====

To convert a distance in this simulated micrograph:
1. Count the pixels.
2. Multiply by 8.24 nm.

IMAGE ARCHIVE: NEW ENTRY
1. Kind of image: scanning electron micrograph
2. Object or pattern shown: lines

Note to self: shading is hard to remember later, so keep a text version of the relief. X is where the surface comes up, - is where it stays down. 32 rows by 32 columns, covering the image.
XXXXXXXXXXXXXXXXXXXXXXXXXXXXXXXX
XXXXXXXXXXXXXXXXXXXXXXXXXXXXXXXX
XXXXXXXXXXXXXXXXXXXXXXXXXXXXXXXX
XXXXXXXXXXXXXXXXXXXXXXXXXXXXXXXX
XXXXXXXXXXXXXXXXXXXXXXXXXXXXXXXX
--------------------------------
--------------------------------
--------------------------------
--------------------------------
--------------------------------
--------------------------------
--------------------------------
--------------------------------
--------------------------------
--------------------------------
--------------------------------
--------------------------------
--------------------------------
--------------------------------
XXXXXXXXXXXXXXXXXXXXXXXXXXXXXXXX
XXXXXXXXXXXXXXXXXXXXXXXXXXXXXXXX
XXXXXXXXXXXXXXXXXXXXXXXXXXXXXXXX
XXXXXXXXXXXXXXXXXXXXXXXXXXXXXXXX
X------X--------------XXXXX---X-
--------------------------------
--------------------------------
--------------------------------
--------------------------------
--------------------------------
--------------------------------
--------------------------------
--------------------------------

====

• _Required action_
Please return exactly the lines from the first line of the material through the one with "2. Object or pattern shown: lines", and no lines after it.

• _Expected answer_
To convert a distance in this simulated micrograph:
1. Count the pixels.
2. Multiply by 8.24 nm.

IMAGE ARCHIVE: NEW ENTRY
1. Kind of image: scanning electron micrograph
2. Object or pattern shown: lines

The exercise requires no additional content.